· · · · ·

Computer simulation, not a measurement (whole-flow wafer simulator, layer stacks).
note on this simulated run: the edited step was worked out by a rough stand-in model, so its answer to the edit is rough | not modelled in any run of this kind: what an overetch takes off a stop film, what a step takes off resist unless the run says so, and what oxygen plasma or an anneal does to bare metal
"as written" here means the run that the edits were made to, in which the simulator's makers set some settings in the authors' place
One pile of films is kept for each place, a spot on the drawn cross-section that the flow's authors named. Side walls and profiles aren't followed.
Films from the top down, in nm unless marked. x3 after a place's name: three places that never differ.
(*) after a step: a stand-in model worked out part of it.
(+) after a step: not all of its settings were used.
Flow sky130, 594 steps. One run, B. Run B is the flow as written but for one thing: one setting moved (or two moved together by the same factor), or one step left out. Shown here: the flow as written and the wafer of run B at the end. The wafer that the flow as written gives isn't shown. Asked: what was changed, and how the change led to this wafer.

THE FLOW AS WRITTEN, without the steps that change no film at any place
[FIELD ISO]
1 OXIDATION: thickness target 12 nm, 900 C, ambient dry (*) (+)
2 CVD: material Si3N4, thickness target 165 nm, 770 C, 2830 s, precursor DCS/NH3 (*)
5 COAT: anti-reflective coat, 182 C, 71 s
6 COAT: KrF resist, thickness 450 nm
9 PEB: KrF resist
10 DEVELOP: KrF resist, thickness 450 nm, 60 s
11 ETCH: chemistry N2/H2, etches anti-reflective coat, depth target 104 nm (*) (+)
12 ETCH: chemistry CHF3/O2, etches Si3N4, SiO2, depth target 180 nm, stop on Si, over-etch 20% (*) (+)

· · · · ·

# ASSIGNMENT:
Without altering a single word, write out the whole listing.

# EXERCISE RESPONSE:
Computer simulation, not a measurement (whole-flow wafer simulator, layer stacks).
note on this simulated run: the edited step was worked out by a rough stand-in model, so its answer to the edit is rough | not modelled in any run of this kind: what an overetch takes off a stop film, what a step takes off resist unless the run says so, and what oxygen plasma or an anneal does to bare metal
"as written" here means the run that the edits were made to, in which the simulator's makers set some settings in the authors' place
One pile of films is kept for each place, a spot on the drawn cross-section that the flow's authors named. Side walls and profiles aren't followed.
Films from the top down, in nm unless marked. x3 after a place's name: three places that never differ.
(*) after a step: a stand-in model worked out part of it.
(+) after a step: not all of its settings were used.
Flow sky130, 594 steps. One run, B. Run B is the flow as written but for one thing: one setting moved (or two moved together by the same factor), or one step left out. Shown here: the flow as written and the wafer of run B at the end. The wafer that the flow as written gives isn't shown. Asked: what was changed, and how the change led to this wafer.

THE FLOW AS WRITTEN, without the steps that change no film at any place
[FIELD ISO]
1 OXIDATION: thickness target 12 nm, 900 C, ambient dry (*) (+)
2 CVD: material Si3N4, thickness target 165 nm, 770 C, 2830 s, precursor DCS/NH3 (*)
5 COAT: anti-reflective coat, 182 C, 71 s
6 COAT: KrF resist, thickness 450 nm
9 PEB: KrF resist
10 DEVELOP: KrF resist, thickness 450 nm, 60 s
11 ETCH: chemistry N2/H2, etches anti-reflective coat, depth target 104 nm (*) (+)
12 ETCH: chemistry CHF3/O2, etches Si3N4, SiO2, depth target 180 nm, stop on Si, over-etch 20% (*) (+)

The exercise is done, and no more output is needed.